RECORD EXTRACTS below:

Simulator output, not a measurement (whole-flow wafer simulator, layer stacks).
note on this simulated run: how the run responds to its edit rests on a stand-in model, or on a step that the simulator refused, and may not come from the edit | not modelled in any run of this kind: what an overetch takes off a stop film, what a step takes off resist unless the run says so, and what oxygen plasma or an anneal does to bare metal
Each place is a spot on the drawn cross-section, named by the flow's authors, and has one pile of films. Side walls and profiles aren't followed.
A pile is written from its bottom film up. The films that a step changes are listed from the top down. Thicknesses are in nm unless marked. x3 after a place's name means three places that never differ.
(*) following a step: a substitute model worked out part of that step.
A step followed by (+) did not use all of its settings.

End of RECORD EXTRACTS.

## WORK ITEM
Copy all of the material word for word.

## WORKED SOLUTION
Simulator output, not a measurement (whole-flow wafer simulator, layer stacks).
note on this simulated run: how the run responds to its edit rests on a stand-in model, or on a step that the simulator refused, and may not come from the edit | not modelled in any run of this kind: what an overetch takes off a stop film, what a step takes off resist unless the run says so, and what oxygen plasma or an anneal does to bare metal
Each place is a spot on the drawn cross-section, named by the flow's authors, and has one pile of films. Side walls and profiles aren't followed.
A pile is written from its bottom film up. The films that a step changes are listed from the top down. Thicknesses are in nm unless marked. x3 after a place's name means three places that never differ.
(*) following a step: a substitute model worked out part of that step.
A step followed by (+) did not use all of its settings.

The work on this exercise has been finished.